DATASET RECORDS:

........

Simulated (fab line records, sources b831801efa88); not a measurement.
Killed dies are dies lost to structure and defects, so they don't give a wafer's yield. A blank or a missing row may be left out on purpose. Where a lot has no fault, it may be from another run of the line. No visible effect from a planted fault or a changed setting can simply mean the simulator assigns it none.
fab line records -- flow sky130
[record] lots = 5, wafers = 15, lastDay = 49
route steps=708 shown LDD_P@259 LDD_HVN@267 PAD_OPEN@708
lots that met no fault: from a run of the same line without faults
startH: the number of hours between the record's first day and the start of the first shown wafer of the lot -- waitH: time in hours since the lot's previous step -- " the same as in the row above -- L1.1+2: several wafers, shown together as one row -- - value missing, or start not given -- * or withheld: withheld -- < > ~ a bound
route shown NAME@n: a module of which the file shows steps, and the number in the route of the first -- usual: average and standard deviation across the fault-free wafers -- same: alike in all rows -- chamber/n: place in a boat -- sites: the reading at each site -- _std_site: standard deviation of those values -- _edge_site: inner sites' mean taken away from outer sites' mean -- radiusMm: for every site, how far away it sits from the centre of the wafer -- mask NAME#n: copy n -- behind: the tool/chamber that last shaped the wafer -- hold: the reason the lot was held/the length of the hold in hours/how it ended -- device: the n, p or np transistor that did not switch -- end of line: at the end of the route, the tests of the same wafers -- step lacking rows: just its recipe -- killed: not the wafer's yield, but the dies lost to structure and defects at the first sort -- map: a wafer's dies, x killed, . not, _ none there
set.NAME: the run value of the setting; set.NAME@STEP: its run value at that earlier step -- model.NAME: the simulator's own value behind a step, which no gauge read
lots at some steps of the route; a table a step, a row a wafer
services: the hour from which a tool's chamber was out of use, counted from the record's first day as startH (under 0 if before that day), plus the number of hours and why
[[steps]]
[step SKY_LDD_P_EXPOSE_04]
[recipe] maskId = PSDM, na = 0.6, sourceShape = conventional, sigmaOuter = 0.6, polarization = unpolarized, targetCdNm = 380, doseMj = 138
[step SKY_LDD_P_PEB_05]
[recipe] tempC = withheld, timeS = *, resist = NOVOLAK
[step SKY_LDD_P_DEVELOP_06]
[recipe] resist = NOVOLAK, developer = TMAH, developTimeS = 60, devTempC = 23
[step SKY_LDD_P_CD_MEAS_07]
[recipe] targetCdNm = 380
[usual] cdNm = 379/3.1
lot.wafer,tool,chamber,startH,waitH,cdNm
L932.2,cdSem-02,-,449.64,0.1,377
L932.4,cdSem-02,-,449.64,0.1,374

........

ASSIGNED TASK: Retype the entries exactly from the first line, stopping after the line with "lots that met".

EXPECTED ANSWER:
Simulated (fab line records, sources b831801efa88); not a measurement.
Killed dies are dies lost to structure and defects, so they don't give a wafer's yield. A blank or a missing row may be left out on purpose. Where a lot has no fault, it may be from another run of the line. No visible effect from a planted fault or a changed setting can simply mean the simulator assigns it none.
fab line records -- flow sky130
[record] lots = 5, wafers = 15, lastDay = 49
route steps=708 shown LDD_P@259 LDD_HVN@267 PAD_OPEN@708
lots that met no fault: from a run of the same line without faults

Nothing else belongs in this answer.